** ACTION ITEM **
Write out exactly the lines from the start of the entries through the one that contains "C2: hours since", including both.

[MATERIAL SHOWN]

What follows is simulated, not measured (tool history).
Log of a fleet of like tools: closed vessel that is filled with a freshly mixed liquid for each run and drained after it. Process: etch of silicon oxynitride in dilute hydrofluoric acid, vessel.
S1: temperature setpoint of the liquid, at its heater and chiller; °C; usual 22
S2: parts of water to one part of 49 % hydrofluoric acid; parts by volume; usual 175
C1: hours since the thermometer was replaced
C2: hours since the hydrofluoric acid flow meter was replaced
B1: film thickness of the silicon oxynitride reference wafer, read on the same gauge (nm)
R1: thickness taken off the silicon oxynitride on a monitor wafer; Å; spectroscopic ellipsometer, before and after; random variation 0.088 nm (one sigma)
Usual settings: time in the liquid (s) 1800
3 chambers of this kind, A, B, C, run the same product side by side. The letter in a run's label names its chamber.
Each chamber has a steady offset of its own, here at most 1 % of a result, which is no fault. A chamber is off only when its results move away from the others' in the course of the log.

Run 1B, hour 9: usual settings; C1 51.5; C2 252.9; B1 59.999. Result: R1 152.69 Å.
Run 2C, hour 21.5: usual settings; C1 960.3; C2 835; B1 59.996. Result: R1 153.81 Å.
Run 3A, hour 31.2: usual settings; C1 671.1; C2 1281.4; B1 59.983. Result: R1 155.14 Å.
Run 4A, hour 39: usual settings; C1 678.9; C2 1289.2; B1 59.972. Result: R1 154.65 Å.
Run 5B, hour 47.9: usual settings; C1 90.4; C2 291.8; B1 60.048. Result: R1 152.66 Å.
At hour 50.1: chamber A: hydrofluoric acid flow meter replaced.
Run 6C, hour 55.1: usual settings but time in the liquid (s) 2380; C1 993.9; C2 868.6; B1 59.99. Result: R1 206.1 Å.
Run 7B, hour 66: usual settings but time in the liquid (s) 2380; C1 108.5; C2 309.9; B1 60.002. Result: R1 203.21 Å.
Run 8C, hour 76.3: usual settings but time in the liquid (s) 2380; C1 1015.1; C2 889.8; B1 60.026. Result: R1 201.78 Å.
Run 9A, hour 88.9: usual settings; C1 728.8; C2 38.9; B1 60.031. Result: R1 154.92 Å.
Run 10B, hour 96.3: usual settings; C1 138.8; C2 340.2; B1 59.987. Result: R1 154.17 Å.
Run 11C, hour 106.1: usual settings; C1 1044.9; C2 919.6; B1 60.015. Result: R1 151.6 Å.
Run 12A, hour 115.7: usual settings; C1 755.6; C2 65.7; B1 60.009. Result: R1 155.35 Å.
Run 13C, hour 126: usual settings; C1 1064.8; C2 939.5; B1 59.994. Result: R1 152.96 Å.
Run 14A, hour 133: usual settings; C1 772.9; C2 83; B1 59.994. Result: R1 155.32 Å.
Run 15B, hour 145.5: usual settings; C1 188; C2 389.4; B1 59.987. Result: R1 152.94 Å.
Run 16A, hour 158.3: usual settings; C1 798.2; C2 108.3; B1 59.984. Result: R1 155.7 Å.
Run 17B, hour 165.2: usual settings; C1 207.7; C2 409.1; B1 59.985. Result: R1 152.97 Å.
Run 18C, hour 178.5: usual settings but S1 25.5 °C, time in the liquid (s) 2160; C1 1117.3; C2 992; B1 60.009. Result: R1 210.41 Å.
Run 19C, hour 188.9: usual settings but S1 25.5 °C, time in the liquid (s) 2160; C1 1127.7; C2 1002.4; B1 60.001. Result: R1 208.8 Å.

[/MATERIAL SHOWN]

** TASK RESPONSE **
What follows is simulated, not measured (tool history).
Log of a fleet of like tools: closed vessel that is filled with a freshly mixed liquid for each run and drained after it. Process: etch of silicon oxynitride in dilute hydrofluoric acid, vessel.
S1: temperature setpoint of the liquid, at its heater and chiller; °C; usual 22
S2: parts of water to one part of 49 % hydrofluoric acid; parts by volume; usual 175
C1: hours since the thermometer was replaced
C2: hours since the hydrofluoric acid flow meter was replaced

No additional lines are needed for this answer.